ASSIGNED TASK: The data below should be duplicated in full, unchanged.

******

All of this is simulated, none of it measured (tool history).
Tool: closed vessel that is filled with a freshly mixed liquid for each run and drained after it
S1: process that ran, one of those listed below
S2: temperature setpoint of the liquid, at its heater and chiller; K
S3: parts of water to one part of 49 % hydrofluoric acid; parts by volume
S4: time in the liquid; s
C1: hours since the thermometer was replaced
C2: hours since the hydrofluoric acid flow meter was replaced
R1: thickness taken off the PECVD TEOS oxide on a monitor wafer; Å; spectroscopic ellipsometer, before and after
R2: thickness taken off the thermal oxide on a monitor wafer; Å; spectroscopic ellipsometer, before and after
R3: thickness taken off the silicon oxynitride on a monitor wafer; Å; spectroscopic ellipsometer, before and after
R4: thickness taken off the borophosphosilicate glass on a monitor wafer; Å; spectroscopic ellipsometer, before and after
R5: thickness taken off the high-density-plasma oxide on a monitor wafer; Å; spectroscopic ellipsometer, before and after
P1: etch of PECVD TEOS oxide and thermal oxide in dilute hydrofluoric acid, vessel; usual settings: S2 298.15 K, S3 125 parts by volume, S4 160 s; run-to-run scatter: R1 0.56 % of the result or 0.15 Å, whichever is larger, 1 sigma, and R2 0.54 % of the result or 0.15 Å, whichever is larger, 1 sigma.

******

YOUR RESPONSE:
All of this is simulated, none of it measured (tool history).
Tool: closed vessel that is filled with a freshly mixed liquid for each run and drained after it
S1: process that ran, one of those listed below
S2: temperature setpoint of the liquid, at its heater and chiller; K
S3: parts of water to one part of 49 % hydrofluoric acid; parts by volume
S4: time in the liquid; s
C1: hours since the thermometer was replaced
C2: hours since the hydrofluoric acid flow meter was replaced
R1: thickness taken off the PECVD TEOS oxide on a monitor wafer; Å; spectroscopic ellipsometer, before and after
R2: thickness taken off the thermal oxide on a monitor wafer; Å; spectroscopic ellipsometer, before and after
R3: thickness taken off the silicon oxynitride on a monitor wafer; Å; spectroscopic ellipsometer, before and after
R4: thickness taken off the borophosphosilicate glass on a monitor wafer; Å; spectroscopic ellipsometer, before and after
R5: thickness taken off the high-density-plasma oxide on a monitor wafer; Å; spectroscopic ellipsometer, before and after
P1: etch of PECVD TEOS oxide and thermal oxide in dilute hydrofluoric acid, vessel; usual settings: S2 298.15 K, S3 125 parts by volume, S4 160 s; run-to-run scatter: R1 0.56 % of the result or 0.15 Å, whichever is larger, 1 sigma, and R2 0.54 % of the result or 0.15 Å, whichever is larger, 1 sigma.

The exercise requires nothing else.